- - -
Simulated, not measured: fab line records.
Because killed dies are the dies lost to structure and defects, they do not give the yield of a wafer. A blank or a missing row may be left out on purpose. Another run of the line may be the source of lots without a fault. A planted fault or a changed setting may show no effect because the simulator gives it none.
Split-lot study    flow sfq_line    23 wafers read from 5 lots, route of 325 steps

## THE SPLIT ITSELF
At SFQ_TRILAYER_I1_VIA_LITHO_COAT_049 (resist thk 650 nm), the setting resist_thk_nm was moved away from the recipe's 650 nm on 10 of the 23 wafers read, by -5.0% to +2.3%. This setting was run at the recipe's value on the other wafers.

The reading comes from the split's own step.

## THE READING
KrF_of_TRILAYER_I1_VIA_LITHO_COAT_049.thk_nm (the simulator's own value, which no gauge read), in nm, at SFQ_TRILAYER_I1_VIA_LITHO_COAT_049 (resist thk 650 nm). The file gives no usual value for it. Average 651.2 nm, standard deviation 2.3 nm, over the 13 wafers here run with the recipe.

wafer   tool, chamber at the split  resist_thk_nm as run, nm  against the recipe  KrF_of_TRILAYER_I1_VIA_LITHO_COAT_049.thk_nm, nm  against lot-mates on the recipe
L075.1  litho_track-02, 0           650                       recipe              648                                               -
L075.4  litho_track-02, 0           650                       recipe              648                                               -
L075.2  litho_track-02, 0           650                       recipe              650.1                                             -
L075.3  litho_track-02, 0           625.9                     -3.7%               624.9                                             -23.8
- - -

## Action item
Print out the records exactly as they were entered.

## Exercise answer
Simulated, not measured: fab line records.
Because killed dies are the dies lost to structure and defects, they do not give the yield of a wafer. A blank or a missing row may be left out on purpose. Another run of the line may be the source of lots without a fault. A planted fault or a changed setting may show no effect because the simulator gives it none.
Split-lot study    flow sfq_line    23 wafers read from 5 lots, route of 325 steps

## THE SPLIT ITSELF
At SFQ_TRILAYER_I1_VIA_LITHO_COAT_049 (resist thk 650 nm), the setting resist_thk_nm was moved away from the recipe's 650 nm on 10 of the 23 wafers read, by -5.0% to +2.3%. This setting was run at the recipe's value on the other wafers.

The reading comes from the split's own step.

## THE READING
KrF_of_TRILAYER_I1_VIA_LITHO_COAT_049.thk_nm (the simulator's own value, which no gauge read), in nm, at SFQ_TRILAYER_I1_VIA_LITHO_COAT_049 (resist thk 650 nm). The file gives no usual value for it. Average 651.2 nm, standard deviation 2.3 nm, over the 13 wafers here run with the recipe.

wafer   tool, chamber at the split  resist_thk_nm as run, nm  against the recipe  KrF_of_TRILAYER_I1_VIA_LITHO_COAT_049.thk_nm, nm  against lot-mates on the recipe
L075.1  litho_track-02, 0           650                       recipe              648                                               -
L075.4  litho_track-02, 0           650                       recipe              648                                               -
L075.2  litho_track-02, 0           650                       recipe              650.1                                             -
L075.3  litho_track-02, 0           625.9                     -3.7%               624.9                                             -23.8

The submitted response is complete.